▶ [RECORD EXCERPTS]:
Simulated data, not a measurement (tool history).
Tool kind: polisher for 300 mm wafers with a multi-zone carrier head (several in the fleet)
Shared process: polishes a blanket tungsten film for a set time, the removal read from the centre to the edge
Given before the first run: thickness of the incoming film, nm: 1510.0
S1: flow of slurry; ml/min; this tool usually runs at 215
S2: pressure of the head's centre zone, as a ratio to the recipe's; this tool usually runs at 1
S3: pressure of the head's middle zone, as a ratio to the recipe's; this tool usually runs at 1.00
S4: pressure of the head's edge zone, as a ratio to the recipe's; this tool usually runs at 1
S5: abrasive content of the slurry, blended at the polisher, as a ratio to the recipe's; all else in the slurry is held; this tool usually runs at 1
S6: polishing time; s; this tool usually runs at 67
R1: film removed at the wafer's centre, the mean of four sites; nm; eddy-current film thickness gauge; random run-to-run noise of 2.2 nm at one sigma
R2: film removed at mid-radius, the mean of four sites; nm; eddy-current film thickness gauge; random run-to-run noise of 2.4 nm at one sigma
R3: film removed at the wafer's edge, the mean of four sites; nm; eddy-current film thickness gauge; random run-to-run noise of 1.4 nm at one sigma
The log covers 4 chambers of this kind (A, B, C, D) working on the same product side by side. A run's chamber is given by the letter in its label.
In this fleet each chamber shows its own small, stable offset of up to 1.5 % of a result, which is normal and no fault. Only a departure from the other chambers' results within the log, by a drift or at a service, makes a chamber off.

▶ [WORK ITEM]: Give every entry again in full, precisely as written above.

▶ [WORKED SOLUTION]:
Simulated data, not a measurement (tool history).
Tool kind: polisher for 300 mm wafers with a multi-zone carrier head (several in the fleet)
Shared process: polishes a blanket tungsten film for a set time, the removal read from the centre to the edge
Given before the first run: thickness of the incoming film, nm: 1510.0
S1: flow of slurry; ml/min; this tool usually runs at 215
S2: pressure of the head's centre zone, as a ratio to the recipe's; this tool usually runs at 1
S3: pressure of the head's middle zone, as a ratio to the recipe's; this tool usually runs at 1.00
S4: pressure of the head's edge zone, as a ratio to the recipe's; this tool usually runs at 1
S5: abrasive content of the slurry, blended at the polisher, as a ratio to the recipe's; all else in the slurry is held; this tool usually runs at 1
S6: polishing time; s; this tool usually runs at 67
R1: film removed at the wafer's centre, the mean of four sites; nm; eddy-current film thickness gauge; random run-to-run noise of 2.2 nm at one sigma
R2: film removed at mid-radius, the mean of four sites; nm; eddy-current film thickness gauge; random run-to-run noise of 2.4 nm at one sigma
R3: film removed at the wafer's edge, the mean of four sites; nm; eddy-current film thickness gauge; random run-to-run noise of 1.4 nm at one sigma
The log covers 4 chambers of this kind (A, B, C, D) working on the same product side by side. A run's chamber is given by the letter in its label.
In this fleet each chamber shows its own small, stable offset of up to 1.5 % of a result, which is normal and no fault. Only a departure from the other chambers' results within the log, by a drift or at a service, makes a chamber off.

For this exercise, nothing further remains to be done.